Work item: The response should consist of the records that follow, repeated exactly.

Supplied entries:

##############################

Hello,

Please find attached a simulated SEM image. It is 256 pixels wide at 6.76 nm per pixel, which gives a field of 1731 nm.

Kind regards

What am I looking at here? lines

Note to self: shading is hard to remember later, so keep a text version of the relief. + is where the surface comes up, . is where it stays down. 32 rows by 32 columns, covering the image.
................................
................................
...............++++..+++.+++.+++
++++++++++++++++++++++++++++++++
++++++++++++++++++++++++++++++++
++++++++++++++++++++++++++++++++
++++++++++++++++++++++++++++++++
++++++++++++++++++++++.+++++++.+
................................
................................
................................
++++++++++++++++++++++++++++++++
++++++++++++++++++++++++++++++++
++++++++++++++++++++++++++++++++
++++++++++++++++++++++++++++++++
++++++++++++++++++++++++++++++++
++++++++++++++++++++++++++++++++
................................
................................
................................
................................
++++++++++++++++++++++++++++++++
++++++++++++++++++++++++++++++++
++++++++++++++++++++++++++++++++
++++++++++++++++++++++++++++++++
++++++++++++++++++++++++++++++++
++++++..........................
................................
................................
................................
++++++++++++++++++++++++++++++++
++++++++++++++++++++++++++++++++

##############################

Written solution:
Hello,

Please find attached a simulated SEM image. It is 256 pixels wide at 6.76 nm per pixel, which gives a field of 1731 nm.

Kind regards

What am I looking at here? lines

Note to self: shading is hard to remember later, so keep a text version of the relief. + is where the surface comes up, . is where it stays down. 32 rows by 32 columns, covering the image.
................................
................................
...............++++..+++.+++.+++
++++++++++++++++++++++++++++++++
++++++++++++++++++++++++++++++++
++++++++++++++++++++++++++++++++
++++++++++++++++++++++++++++++++
++++++++++++++++++++++.+++++++.+
................................
................................
................................
++++++++++++++++++++++++++++++++
++++++++++++++++++++++++++++++++
++++++++++++++++++++++++++++++++
++++++++++++++++++++++++++++++++
++++++++++++++++++++++++++++++++
++++++++++++++++++++++++++++++++
................................
................................
................................
................................
++++++++++++++++++++++++++++++++
++++++++++++++++++++++++++++++++
++++++++++++++++++++++++++++++++
++++++++++++++++++++++++++++++++
++++++++++++++++++++++++++++++++
++++++..........................
................................
................................
................................
++++++++++++++++++++++++++++++++
++++++++++++++++++++++++++++++++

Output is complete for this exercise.